> [Work task]: Up to and including the line containing "(*) after a", retype each line of the listing below exactly, beginning with the first.

> [Entries supplied]:
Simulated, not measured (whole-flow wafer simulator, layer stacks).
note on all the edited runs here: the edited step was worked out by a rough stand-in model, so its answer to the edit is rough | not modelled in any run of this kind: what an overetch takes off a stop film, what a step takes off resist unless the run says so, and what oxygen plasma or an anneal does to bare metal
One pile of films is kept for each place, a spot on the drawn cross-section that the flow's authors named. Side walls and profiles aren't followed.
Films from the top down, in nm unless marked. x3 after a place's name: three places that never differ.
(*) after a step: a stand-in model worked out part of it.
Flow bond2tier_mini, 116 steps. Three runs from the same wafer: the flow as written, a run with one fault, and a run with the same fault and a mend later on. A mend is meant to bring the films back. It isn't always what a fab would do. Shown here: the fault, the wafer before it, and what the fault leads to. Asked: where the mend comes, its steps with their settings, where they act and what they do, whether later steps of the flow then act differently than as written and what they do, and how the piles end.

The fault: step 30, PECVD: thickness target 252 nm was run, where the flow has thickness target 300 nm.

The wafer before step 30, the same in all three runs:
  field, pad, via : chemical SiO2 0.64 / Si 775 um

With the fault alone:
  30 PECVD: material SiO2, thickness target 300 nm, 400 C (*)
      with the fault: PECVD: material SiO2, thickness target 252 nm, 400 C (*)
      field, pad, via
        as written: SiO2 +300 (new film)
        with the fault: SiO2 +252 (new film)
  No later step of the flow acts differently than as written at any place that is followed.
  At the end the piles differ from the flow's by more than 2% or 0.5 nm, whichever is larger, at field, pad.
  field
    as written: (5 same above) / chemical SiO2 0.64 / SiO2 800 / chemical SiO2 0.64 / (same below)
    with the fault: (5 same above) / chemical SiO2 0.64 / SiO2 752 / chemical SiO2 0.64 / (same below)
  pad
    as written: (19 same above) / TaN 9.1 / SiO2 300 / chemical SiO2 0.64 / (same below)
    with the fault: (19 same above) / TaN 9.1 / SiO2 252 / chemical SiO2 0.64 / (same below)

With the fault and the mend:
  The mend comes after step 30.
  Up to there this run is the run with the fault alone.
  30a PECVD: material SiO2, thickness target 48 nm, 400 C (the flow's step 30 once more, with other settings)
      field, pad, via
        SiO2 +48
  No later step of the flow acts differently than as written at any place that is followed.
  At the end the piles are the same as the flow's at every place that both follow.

> [Worked solution]:
Simulated, not measured (whole-flow wafer simulator, layer stacks).
note on all the edited runs here: the edited step was worked out by a rough stand-in model, so its answer to the edit is rough | not modelled in any run of this kind: what an overetch takes off a stop film, what a step takes off resist unless the run says so, and what oxygen plasma or an anneal does to bare metal
One pile of films is kept for each place, a spot on the drawn cross-section that the flow's authors named. Side walls and profiles aren't followed.
Films from the top down, in nm unless marked. x3 after a place's name: three places that never differ.
(*) after a step: a stand-in model worked out part of it.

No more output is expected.